Write out the stretch of lines below that begins at the line with "SiN,thk nm 5 |" and ends at the line with "materials aC |", including both, exactly as given and nothing more.

╔══

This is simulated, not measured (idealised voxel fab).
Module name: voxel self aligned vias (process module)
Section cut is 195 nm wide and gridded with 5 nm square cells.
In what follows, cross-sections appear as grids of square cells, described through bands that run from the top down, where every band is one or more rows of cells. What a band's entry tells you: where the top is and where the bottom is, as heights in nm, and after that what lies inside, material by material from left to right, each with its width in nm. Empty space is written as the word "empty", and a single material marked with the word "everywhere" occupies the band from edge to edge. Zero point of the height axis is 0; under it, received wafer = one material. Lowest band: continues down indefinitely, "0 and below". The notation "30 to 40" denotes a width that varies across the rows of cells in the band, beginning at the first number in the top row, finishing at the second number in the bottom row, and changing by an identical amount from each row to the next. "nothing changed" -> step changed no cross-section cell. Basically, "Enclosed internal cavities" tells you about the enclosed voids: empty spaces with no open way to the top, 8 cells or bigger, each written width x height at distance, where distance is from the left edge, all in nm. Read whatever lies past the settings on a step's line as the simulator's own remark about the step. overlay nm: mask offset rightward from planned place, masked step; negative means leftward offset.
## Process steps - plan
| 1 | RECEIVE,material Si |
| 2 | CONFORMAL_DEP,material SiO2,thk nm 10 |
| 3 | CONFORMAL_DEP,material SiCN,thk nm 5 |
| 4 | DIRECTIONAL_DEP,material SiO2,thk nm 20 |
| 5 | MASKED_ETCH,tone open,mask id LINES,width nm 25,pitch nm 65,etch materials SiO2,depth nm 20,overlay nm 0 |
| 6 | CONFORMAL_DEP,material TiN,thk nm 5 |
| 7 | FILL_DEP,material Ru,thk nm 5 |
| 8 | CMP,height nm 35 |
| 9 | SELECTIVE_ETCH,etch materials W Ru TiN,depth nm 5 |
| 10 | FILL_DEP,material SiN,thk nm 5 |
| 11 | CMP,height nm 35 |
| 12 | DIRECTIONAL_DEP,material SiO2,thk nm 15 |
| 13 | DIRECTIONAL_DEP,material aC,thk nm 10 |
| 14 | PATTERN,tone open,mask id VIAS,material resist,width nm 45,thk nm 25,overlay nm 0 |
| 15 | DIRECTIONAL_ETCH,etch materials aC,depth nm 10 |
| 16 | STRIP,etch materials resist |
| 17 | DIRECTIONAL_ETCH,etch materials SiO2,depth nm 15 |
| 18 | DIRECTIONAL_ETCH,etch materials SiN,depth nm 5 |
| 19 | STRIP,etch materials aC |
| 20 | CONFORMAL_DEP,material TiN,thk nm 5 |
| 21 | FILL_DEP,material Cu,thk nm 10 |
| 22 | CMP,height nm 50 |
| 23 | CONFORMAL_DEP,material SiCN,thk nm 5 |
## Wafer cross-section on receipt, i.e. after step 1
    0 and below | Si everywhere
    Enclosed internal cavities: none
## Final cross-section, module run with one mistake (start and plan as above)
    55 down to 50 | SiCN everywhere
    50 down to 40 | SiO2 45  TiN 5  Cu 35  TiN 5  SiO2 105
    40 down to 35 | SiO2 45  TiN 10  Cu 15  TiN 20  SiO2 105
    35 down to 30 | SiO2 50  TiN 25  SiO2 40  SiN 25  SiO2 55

╚══

> _Expected answer_
| 10 | FILL_DEP,material SiN,thk nm 5 |
| 11 | CMP,height nm 35 |
| 12 | DIRECTIONAL_DEP,material SiO2,thk nm 15 |
| 13 | DIRECTIONAL_DEP,material aC,thk nm 10 |
| 14 | PATTERN,tone open,mask id VIAS,material resist,width nm 45,thk nm 25,overlay nm 0 |
| 15 | DIRECTIONAL_ETCH,etch materials aC,depth nm 10 |
| 16 | STRIP,etch materials resist |
| 17 | DIRECTIONAL_ETCH,etch materials SiO2,depth nm 15 |
| 18 | DIRECTIONAL_ETCH,etch materials SiN,depth nm 5 |
| 19 | STRIP,etch materials aC |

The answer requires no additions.